Your answer should be the entries below, reproduced character for character.

======

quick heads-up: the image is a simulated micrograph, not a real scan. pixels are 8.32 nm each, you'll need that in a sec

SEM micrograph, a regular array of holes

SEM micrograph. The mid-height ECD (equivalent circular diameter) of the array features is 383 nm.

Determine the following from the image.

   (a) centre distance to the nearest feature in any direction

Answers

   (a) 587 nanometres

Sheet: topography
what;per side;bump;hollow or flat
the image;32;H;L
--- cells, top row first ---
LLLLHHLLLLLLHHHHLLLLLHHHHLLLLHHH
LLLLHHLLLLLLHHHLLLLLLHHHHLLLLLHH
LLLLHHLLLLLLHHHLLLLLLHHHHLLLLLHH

======

**Task output**
quick heads-up: the image is a simulated micrograph, not a real scan. pixels are 8.32 nm each, you'll need that in a sec

SEM micrograph, a regular array of holes

SEM micrograph. The mid-height ECD (equivalent circular diameter) of the array features is 383 nm.

Determine the following from the image.

   (a) centre distance to the nearest feature in any direction

Answers

   (a) 587 nanometres

Sheet: topography
what;per side;bump;hollow or flat
the image;32;H;L
--- cells, top row first ---
LLLLHHLLLLLLHHHHLLLLLHHHHLLLLHHH
LLLLHHLLLLLLHHHLLLLLLHHHHLLLLLHH
LLLLHHLLLLLLHHHLLLLLLHHHHLLLLLHH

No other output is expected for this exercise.